[Opening Data excerpts section]
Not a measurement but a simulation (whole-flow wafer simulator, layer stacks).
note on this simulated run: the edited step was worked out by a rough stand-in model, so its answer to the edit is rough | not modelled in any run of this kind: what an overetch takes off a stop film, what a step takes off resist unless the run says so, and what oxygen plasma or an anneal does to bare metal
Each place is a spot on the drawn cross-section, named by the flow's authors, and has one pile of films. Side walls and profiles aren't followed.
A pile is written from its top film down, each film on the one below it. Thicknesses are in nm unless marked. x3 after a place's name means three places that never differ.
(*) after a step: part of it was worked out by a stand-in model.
[Closing Data excerpts section]

Write out the whole listing again, keeping every character as it is.

Not a measurement but a simulation (whole-flow wafer simulator, layer stacks).
note on this simulated run: the edited step was worked out by a rough stand-in model, so its answer to the edit is rough | not modelled in any run of this kind: what an overetch takes off a stop film, what a step takes off resist unless the run says so, and what oxygen plasma or an anneal does to bare metal
Each place is a spot on the drawn cross-section, named by the flow's authors, and has one pile of films. Side walls and profiles aren't followed.
A pile is written from its top film down, each film on the one below it. Thicknesses are in nm unless marked. x3 after a place's name means three places that never differ.
(*) after a step: part of it was worked out by a stand-in model.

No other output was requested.